* [DATA FOR REVIEW]
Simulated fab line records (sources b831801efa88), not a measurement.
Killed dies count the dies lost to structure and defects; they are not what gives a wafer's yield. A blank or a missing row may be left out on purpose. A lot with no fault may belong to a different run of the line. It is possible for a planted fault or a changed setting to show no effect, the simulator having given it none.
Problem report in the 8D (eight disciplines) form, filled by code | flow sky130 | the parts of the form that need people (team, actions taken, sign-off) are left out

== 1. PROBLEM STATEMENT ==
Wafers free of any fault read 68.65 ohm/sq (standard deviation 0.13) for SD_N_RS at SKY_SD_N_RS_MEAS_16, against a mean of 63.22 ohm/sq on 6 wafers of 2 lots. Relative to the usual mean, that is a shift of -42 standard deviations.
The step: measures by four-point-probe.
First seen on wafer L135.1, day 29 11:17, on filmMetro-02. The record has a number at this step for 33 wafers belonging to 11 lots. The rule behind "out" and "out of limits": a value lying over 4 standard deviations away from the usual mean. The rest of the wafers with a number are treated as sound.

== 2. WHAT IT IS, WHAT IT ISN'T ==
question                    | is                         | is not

* [WORK TASK] The reply should hold only the lines from the first line of the listing above through the line with "Killed dies count", each copied exactly.

* [TASK RESULT]
Simulated fab line records (sources b831801efa88), not a measurement.
Killed dies count the dies lost to structure and defects; they are not what gives a wafer's yield. A blank or a missing row may be left out on purpose. A lot with no fault may belong to a different run of the line. It is possible for a planted fault or a changed setting to show no effect, the simulator having given it none.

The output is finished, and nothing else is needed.